*** Block opens ***
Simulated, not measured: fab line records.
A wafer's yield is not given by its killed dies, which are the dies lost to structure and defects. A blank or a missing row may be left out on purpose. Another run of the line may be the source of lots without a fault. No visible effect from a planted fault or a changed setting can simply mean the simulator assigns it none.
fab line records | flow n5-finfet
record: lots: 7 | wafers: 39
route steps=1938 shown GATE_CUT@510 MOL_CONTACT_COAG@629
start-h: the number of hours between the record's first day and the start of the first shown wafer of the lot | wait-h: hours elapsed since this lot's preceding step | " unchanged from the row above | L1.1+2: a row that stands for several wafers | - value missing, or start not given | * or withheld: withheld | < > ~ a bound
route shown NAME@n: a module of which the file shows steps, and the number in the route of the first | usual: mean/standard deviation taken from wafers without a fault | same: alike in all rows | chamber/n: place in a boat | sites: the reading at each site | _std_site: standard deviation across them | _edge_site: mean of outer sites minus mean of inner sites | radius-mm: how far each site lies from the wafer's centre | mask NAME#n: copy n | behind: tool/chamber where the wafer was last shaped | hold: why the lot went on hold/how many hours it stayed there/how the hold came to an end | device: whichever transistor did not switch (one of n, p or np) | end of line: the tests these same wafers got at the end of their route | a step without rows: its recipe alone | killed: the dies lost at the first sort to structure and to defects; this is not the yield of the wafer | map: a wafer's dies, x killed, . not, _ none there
*** Block closes ***

▸ TASK ITEM:
Go through the material above and set each line down verbatim.

▸ EXERCISE ANSWER:
Simulated, not measured: fab line records.
A wafer's yield is not given by its killed dies, which are the dies lost to structure and defects. A blank or a missing row may be left out on purpose. Another run of the line may be the source of lots without a fault. No visible effect from a planted fault or a changed setting can simply mean the simulator assigns it none.
fab line records | flow n5-finfet
record: lots: 7 | wafers: 39
route steps=1938 shown GATE_CUT@510 MOL_CONTACT_COAG@629
start-h: the number of hours between the record's first day and the start of the first shown wafer of the lot | wait-h: hours elapsed since this lot's preceding step | " unchanged from the row above | L1.1+2: a row that stands for several wafers | - value missing, or start not given | * or withheld: withheld | < > ~ a bound
route shown NAME@n: a module of which the file shows steps, and the number in the route of the first | usual: mean/standard deviation taken from wafers without a fault | same: alike in all rows | chamber/n: place in a boat | sites: the reading at each site | _std_site: standard deviation across them | _edge_site: mean of outer sites minus mean of inner sites | radius-mm: how far each site lies from the wafer's centre | mask NAME#n: copy n | behind: tool/chamber where the wafer was last shaped | hold: why the lot went on hold/how many hours it stayed there/how the hold came to an end | device: whichever transistor did not switch (one of n, p or np) | end of line: the tests these same wafers got at the end of their route | a step without rows: its recipe alone | killed: the dies lost at the first sort to structure and to defects; this is not the yield of the wafer | map: a wafer's dies, x killed, . not, _ none there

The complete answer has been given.